┌─ Data to examine

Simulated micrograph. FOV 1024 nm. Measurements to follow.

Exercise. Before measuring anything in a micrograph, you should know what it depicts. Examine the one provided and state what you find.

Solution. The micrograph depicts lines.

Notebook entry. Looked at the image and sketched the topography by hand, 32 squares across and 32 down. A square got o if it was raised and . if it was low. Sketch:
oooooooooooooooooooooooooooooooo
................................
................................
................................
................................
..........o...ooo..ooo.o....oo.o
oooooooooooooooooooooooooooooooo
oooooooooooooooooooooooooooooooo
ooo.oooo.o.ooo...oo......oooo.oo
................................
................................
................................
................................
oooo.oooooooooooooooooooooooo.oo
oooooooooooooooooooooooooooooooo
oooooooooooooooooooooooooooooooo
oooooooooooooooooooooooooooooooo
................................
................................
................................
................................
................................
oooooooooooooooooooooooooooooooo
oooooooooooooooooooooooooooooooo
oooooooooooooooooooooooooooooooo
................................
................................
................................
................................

└─

§ **Work order**:
Nothing in the data may be left out. Copy all of it exactly.

§ **Task solution**:
Simulated micrograph. FOV 1024 nm. Measurements to follow.

Exercise. Before measuring anything in a micrograph, you should know what it depicts. Examine the one provided and state what you find.

Solution. The micrograph depicts lines.

Notebook entry. Looked at the image and sketched the topography by hand, 32 squares across and 32 down. A square got o if it was raised and . if it was low. Sketch:
oooooooooooooooooooooooooooooooo
................................
................................
................................
................................
..........o...ooo..ooo.o....oo.o
oooooooooooooooooooooooooooooooo
oooooooooooooooooooooooooooooooo
ooo.oooo.o.ooo...oo......oooo.oo
................................
................................
................................
................................
oooo.oooooooooooooooooooooooo.oo
oooooooooooooooooooooooooooooooo
oooooooooooooooooooooooooooooooo
oooooooooooooooooooooooooooooooo
................................
................................
................................
................................
................................
oooooooooooooooooooooooooooooooo
oooooooooooooooooooooooooooooooo
oooooooooooooooooooooooooooooooo
................................
................................
................................
................................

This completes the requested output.